● **Record extracts**:
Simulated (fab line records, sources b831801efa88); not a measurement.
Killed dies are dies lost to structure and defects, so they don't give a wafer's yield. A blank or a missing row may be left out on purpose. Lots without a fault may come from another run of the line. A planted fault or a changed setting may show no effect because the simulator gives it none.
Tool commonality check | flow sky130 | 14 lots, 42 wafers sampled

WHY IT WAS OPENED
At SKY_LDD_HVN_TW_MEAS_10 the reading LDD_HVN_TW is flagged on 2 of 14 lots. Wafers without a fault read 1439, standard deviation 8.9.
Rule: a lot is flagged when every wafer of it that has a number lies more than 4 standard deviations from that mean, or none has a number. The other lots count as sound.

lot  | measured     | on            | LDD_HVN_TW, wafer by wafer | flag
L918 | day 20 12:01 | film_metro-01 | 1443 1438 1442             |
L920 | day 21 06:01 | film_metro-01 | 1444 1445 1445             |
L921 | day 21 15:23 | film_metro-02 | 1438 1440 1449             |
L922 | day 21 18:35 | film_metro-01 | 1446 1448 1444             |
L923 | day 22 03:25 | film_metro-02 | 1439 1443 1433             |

● **Work order**:
Copy out all of the records shown above exactly.

● **Answer box**:
Simulated (fab line records, sources b831801efa88); not a measurement.
Killed dies are dies lost to structure and defects, so they don't give a wafer's yield. A blank or a missing row may be left out on purpose. Lots without a fault may come from another run of the line. A planted fault or a changed setting may show no effect because the simulator gives it none.
Tool commonality check | flow sky130 | 14 lots, 42 wafers sampled

WHY IT WAS OPENED
At SKY_LDD_HVN_TW_MEAS_10 the reading LDD_HVN_TW is flagged on 2 of 14 lots. Wafers without a fault read 1439, standard deviation 8.9.
Rule: a lot is flagged when every wafer of it that has a number lies more than 4 standard deviations from that mean, or none has a number. The other lots count as sound.

lot  | measured     | on            | LDD_HVN_TW, wafer by wafer | flag
L918 | day 20 12:01 | film_metro-01 | 1443 1438 1442             |
L920 | day 21 06:01 | film_metro-01 | 1444 1445 1445             |
L921 | day 21 15:23 | film_metro-02 | 1438 1440 1449             |
L922 | day 21 18:35 | film_metro-01 | 1446 1448 1444             |
L923 | day 22 03:25 | film_metro-02 | 1439 1443 1433             |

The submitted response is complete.